Information ::

------------

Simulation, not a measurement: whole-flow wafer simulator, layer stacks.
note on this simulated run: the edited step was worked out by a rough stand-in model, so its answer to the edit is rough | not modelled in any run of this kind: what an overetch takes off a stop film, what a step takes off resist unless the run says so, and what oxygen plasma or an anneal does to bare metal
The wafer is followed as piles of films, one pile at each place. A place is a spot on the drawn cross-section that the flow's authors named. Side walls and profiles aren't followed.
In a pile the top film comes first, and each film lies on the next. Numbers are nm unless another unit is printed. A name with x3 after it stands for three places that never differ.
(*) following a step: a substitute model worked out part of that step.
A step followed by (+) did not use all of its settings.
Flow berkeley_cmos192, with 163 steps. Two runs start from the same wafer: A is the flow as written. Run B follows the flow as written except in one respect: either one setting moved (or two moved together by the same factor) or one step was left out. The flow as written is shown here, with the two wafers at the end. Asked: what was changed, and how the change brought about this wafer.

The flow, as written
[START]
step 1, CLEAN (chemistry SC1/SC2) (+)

------------

Exercise :: Beginning with the line above that contains "The wafer is", copy each line exactly up to and including the line that contains "In a pile the", and go no further.

Result ::
The wafer is followed as piles of films, one pile at each place. A place is a spot on the drawn cross-section that the flow's authors named. Side walls and profiles aren't followed.
In a pile the top film comes first, and each film lies on the next. Numbers are nm unless another unit is printed. A name with x3 after it stands for three places that never differ.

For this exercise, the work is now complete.